Return every line of the listing below so that it matches the original exactly.

▽

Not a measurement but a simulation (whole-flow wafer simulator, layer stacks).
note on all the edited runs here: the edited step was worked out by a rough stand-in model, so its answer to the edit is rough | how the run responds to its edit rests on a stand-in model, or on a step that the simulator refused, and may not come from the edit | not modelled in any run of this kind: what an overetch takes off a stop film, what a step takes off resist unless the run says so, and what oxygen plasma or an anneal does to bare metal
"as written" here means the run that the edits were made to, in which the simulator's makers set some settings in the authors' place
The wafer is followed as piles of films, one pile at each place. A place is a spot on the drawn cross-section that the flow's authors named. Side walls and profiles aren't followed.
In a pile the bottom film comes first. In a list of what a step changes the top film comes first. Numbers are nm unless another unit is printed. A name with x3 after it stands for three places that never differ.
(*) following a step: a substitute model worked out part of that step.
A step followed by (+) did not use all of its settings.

△

▶ [PROBLEM SOLUTION]:
Not a measurement but a simulation (whole-flow wafer simulator, layer stacks).
note on all the edited runs here: the edited step was worked out by a rough stand-in model, so its answer to the edit is rough | how the run responds to its edit rests on a stand-in model, or on a step that the simulator refused, and may not come from the edit | not modelled in any run of this kind: what an overetch takes off a stop film, what a step takes off resist unless the run says so, and what oxygen plasma or an anneal does to bare metal
"as written" here means the run that the edits were made to, in which the simulator's makers set some settings in the authors' place
The wafer is followed as piles of films, one pile at each place. A place is a spot on the drawn cross-section that the flow's authors named. Side walls and profiles aren't followed.
In a pile the bottom film comes first. In a list of what a step changes the top film comes first. Numbers are nm unless another unit is printed. A name with x3 after it stands for three places that never differ.
(*) following a step: a substitute model worked out part of that step.
A step followed by (+) did not use all of its settings.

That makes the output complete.